%%

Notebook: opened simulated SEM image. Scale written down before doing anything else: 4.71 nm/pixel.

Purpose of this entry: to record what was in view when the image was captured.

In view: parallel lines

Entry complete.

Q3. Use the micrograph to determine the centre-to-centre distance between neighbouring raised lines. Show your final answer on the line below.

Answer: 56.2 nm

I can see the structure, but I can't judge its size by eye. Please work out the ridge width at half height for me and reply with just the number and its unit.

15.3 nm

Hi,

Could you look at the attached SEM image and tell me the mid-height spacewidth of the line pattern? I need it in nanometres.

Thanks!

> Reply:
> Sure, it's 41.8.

%%

Work request: A verbatim copy of the records above should be returned.

Answer section:
Notebook: opened simulated SEM image. Scale written down before doing anything else: 4.71 nm/pixel.

Purpose of this entry: to record what was in view when the image was captured.

In view: parallel lines

Entry complete.

Q3. Use the micrograph to determine the centre-to-centre distance between neighbouring raised lines. Show your final answer on the line below.

Answer: 56.2 nm

I can see the structure, but I can't judge its size by eye. Please work out the ridge width at half height for me and reply with just the number and its unit.

15.3 nm

Hi,

Could you look at the attached SEM image and tell me the mid-height spacewidth of the line pattern? I need it in nanometres.

Thanks!

> Reply:
> Sure, it's 41.8.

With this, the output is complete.